*GIVEN INFORMATION:*
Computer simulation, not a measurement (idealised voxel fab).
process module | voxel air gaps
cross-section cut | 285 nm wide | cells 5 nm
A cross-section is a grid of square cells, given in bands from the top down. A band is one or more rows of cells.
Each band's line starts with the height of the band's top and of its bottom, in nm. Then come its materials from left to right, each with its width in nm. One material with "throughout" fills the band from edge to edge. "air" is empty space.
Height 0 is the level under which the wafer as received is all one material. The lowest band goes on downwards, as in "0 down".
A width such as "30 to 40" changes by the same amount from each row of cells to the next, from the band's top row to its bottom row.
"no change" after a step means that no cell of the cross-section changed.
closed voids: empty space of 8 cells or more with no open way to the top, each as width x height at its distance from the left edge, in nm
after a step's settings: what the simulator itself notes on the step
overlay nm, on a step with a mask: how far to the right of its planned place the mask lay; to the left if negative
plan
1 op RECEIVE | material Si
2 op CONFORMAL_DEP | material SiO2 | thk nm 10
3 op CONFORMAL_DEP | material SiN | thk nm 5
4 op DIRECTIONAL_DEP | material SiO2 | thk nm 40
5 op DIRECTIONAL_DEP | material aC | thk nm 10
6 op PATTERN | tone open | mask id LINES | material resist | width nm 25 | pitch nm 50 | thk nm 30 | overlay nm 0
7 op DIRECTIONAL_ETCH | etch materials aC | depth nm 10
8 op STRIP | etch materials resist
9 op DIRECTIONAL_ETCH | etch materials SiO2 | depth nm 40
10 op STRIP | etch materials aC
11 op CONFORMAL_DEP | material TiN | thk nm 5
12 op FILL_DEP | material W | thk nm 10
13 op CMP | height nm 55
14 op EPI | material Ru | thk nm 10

*WORK ORDER:* Would you please write out, exactly and with no other lines, the stretch of the listing above from the line containing "7 op DIRECTIONAL_ETCH" through the line containing "13 op CMP | height nm 55"?

*ANSWER AREA:*
7 op DIRECTIONAL_ETCH | etch materials aC | depth nm 10
8 op STRIP | etch materials resist
9 op DIRECTIONAL_ETCH | etch materials SiO2 | depth nm 40
10 op STRIP | etch materials aC
11 op CONFORMAL_DEP | material TiN | thk nm 5
12 op FILL_DEP | material W | thk nm 10
13 op CMP | height nm 55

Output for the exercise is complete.